Work instruction> Return every line of the data exactly as it stands.

══ Recorded information ══
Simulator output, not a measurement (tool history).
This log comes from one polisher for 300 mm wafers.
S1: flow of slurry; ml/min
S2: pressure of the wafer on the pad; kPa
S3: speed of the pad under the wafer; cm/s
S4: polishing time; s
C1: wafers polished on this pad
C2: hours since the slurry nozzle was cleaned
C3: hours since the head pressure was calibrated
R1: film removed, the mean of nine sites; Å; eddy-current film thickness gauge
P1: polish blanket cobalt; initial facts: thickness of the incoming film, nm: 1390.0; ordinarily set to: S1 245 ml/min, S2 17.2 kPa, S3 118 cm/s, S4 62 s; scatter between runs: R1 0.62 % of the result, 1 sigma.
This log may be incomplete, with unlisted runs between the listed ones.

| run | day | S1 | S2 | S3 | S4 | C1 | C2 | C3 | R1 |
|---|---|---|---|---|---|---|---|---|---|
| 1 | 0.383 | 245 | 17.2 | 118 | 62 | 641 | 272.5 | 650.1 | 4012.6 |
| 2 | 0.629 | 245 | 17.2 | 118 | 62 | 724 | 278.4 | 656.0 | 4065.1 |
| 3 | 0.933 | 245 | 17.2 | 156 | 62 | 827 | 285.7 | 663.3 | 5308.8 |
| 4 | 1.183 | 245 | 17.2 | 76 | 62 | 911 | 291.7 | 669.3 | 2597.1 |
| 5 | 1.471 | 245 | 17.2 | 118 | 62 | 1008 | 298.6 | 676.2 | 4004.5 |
═══

Written answer>
Simulator output, not a measurement (tool history).
This log comes from one polisher for 300 mm wafers.
S1: flow of slurry; ml/min
S2: pressure of the wafer on the pad; kPa
S3: speed of the pad under the wafer; cm/s
S4: polishing time; s
C1: wafers polished on this pad
C2: hours since the slurry nozzle was cleaned
C3: hours since the head pressure was calibrated
R1: film removed, the mean of nine sites; Å; eddy-current film thickness gauge
P1: polish blanket cobalt; initial facts: thickness of the incoming film, nm: 1390.0; ordinarily set to: S1 245 ml/min, S2 17.2 kPa, S3 118 cm/s, S4 62 s; scatter between runs: R1 0.62 % of the result, 1 sigma.
This log may be incomplete, with unlisted runs between the listed ones.

| run | day | S1 | S2 | S3 | S4 | C1 | C2 | C3 | R1 |
|---|---|---|---|---|---|---|---|---|---|
| 1 | 0.383 | 245 | 17.2 | 118 | 62 | 641 | 272.5 | 650.1 | 4012.6 |
| 2 | 0.629 | 245 | 17.2 | 118 | 62 | 724 | 278.4 | 656.0 | 4065.1 |
| 3 | 0.933 | 245 | 17.2 | 156 | 62 | 827 | 285.7 | 663.3 | 5308.8 |
| 4 | 1.183 | 245 | 17.2 | 76 | 62 | 911 | 291.7 | 669.3 | 2597.1 |
| 5 | 1.471 | 245 | 17.2 | 118 | 62 | 1008 | 298.6 | 676.2 | 4004.5 |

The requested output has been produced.